Excerpted records
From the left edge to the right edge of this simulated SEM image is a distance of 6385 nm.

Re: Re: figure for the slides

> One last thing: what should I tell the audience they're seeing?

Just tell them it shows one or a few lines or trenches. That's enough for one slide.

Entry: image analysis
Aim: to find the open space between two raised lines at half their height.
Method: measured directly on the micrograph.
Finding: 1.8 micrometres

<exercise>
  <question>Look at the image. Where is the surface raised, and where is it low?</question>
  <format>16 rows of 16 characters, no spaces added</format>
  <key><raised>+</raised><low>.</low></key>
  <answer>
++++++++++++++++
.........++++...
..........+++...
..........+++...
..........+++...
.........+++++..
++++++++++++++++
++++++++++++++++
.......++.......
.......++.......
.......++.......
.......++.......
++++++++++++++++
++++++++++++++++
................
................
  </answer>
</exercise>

Exercise
In the entries above, find the line holding "audience they're seeing?" and the line holding "Aim: to find", then retype exactly those two lines and every line between them, and nothing else.

Exercise solution
> One last thing: what should I tell the audience they're seeing?

Just tell them it shows one or a few lines or trenches. That's enough for one slide.

Entry: image analysis
Aim: to find the open space between two raised lines at half their height.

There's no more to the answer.